▸ **Work task**
Retype the entries below word for word, leaving none out.

━━━ Provided records ━━━

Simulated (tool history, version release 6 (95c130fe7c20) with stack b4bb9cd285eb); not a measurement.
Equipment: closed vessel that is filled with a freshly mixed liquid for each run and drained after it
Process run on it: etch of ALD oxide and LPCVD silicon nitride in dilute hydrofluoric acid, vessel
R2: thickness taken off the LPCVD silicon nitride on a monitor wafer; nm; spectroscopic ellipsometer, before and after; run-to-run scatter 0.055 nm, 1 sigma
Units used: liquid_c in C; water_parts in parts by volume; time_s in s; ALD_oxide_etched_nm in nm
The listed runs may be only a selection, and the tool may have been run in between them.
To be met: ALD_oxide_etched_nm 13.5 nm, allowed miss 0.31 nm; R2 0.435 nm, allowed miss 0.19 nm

━━━

▸ **Reply**
Simulated (tool history, version release 6 (95c130fe7c20) with stack b4bb9cd285eb); not a measurement.
Equipment: closed vessel that is filled with a freshly mixed liquid for each run and drained after it
Process run on it: etch of ALD oxide and LPCVD silicon nitride in dilute hydrofluoric acid, vessel
R2: thickness taken off the LPCVD silicon nitride on a monitor wafer; nm; spectroscopic ellipsometer, before and after; run-to-run scatter 0.055 nm, 1 sigma
Units used: liquid_c in C; water_parts in parts by volume; time_s in s; ALD_oxide_etched_nm in nm
The listed runs may be only a selection, and the tool may have been run in between them.
To be met: ALD_oxide_etched_nm 13.5 nm, allowed miss 0.31 nm; R2 0.435 nm, allowed miss 0.19 nm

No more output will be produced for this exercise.